• EXTRACTED INFORMATION:

#####

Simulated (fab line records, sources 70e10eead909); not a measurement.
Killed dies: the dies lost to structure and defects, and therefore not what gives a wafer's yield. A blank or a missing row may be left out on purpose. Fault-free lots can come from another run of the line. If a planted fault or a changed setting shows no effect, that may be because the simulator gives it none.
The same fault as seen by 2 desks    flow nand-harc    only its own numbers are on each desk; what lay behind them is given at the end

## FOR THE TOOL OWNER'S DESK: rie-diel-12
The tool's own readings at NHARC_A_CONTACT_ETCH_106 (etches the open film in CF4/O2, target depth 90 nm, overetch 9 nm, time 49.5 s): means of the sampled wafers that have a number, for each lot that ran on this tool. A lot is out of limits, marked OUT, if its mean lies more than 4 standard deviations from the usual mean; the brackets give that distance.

#####

• ASSIGNMENT:
Extract every entry above as it appears.

• PROBLEM SOLUTION:
Simulated (fab line records, sources 70e10eead909); not a measurement.
Killed dies: the dies lost to structure and defects, and therefore not what gives a wafer's yield. A blank or a missing row may be left out on purpose. Fault-free lots can come from another run of the line. If a planted fault or a changed setting shows no effect, that may be because the simulator gives it none.
The same fault as seen by 2 desks    flow nand-harc    only its own numbers are on each desk; what lay behind them is given at the end

## FOR THE TOOL OWNER'S DESK: rie-diel-12
The tool's own readings at NHARC_A_CONTACT_ETCH_106 (etches the open film in CF4/O2, target depth 90 nm, overetch 9 nm, time 49.5 s): means of the sampled wafers that have a number, for each lot that ran on this tool. A lot is out of limits, marked OUT, if its mean lies more than 4 standard deviations from the usual mean; the brackets give that distance.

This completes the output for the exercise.